### Brief
Nothing but the lines from the start of the records below through the line that has "Log of one tool: tester" should appear, each exactly as given.

### Record set
******
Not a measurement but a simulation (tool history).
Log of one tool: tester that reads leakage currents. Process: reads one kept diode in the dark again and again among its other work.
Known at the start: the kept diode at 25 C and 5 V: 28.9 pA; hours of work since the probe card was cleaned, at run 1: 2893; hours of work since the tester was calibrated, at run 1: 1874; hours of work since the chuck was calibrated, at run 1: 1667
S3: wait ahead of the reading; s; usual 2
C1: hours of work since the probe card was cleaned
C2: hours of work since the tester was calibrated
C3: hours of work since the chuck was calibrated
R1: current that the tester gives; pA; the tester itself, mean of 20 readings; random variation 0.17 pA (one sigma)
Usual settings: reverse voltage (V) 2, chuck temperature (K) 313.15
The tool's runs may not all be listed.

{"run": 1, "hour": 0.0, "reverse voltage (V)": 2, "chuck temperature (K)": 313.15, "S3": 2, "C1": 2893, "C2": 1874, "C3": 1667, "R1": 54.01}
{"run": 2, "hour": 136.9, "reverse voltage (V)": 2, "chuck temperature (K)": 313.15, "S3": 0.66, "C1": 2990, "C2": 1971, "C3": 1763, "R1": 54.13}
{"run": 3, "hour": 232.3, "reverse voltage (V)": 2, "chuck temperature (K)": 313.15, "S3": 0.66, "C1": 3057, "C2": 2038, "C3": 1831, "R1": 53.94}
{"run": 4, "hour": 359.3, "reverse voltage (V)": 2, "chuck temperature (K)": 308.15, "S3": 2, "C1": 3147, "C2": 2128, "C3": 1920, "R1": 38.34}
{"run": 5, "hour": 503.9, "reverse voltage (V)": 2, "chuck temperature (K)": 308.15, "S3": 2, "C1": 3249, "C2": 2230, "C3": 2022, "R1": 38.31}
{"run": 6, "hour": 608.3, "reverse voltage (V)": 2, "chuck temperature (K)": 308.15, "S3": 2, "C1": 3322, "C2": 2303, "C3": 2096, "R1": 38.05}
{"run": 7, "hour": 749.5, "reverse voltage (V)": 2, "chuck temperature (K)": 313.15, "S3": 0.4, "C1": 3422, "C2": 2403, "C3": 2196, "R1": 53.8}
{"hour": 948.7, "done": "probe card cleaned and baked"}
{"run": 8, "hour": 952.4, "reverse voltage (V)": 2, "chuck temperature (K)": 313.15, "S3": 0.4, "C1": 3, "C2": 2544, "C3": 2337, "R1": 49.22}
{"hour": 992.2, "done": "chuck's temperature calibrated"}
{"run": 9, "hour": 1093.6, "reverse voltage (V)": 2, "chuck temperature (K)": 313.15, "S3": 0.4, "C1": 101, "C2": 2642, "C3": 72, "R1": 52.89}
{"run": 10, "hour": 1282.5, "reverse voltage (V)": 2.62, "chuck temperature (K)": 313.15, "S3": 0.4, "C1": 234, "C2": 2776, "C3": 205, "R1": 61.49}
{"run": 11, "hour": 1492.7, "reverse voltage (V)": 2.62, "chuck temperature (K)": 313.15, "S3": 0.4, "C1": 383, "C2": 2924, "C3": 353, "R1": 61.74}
******

### Written answer
Not a measurement but a simulation (tool history).
Log of one tool: tester that reads leakage currents. Process: reads one kept diode in the dark again and again among its other work.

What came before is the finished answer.